Records provided:
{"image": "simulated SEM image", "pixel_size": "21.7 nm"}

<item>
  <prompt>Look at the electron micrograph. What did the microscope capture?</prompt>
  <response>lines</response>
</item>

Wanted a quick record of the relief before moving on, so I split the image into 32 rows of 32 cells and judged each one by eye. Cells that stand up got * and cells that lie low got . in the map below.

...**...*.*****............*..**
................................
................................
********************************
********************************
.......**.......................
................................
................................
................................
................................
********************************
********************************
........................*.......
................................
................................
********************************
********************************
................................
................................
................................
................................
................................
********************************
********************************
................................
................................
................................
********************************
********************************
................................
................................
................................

Work request: Reproduce every line of the entries above, unchanged, from the very first one down to and including the line containing "Wanted a quick".

Task result:
{"image": "simulated SEM image", "pixel_size": "21.7 nm"}

<item>
  <prompt>Look at the electron micrograph. What did the microscope capture?</prompt>
  <response>lines</response>
</item>

Wanted a quick record of the relief before moving on, so I split the image into 32 rows of 32 cells and judged each one by eye. Cells that stand up got * and cells that lie low got . in the map below.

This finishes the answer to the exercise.